Work instruction => Reproduce only the stretch of entries below that begins at the first line and ends at the line holding "Steps that use".

Extracted records =>
==============================
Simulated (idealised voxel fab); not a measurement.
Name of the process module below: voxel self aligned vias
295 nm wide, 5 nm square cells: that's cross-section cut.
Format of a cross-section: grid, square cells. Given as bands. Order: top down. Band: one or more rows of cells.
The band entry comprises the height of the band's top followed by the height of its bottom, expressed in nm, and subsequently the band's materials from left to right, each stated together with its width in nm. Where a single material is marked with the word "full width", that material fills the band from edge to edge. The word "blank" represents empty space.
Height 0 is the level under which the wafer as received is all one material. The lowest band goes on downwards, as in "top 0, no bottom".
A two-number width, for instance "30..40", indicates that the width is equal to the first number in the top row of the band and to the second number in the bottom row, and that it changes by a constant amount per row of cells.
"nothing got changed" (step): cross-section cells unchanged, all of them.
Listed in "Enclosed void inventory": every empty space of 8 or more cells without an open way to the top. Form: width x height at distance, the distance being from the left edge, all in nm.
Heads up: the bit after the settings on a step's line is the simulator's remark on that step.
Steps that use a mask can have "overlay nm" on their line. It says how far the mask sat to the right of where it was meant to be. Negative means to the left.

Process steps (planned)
==============================

Problem solution =>
Simulated (idealised voxel fab); not a measurement.
Name of the process module below: voxel self aligned vias
295 nm wide, 5 nm square cells: that's cross-section cut.
Format of a cross-section: grid, square cells. Given as bands. Order: top down. Band: one or more rows of cells.
The band entry comprises the height of the band's top followed by the height of its bottom, expressed in nm, and subsequently the band's materials from left to right, each stated together with its width in nm. Where a single material is marked with the word "full width", that material fills the band from edge to edge. The word "blank" represents empty space.
Height 0 is the level under which the wafer as received is all one material. The lowest band goes on downwards, as in "top 0, no bottom".
A two-number width, for instance "30..40", indicates that the width is equal to the first number in the top row of the band and to the second number in the bottom row, and that it changes by a constant amount per row of cells.
"nothing got changed" (step): cross-section cells unchanged, all of them.
Listed in "Enclosed void inventory": every empty space of 8 or more cells without an open way to the top. Form: width x height at distance, the distance being from the left edge, all in nm.
Heads up: the bit after the settings on a step's line is the simulator's remark on that step.
Steps that use a mask can have "overlay nm" on their line. It says how far the mask sat to the right of where it was meant to be. Negative means to the left.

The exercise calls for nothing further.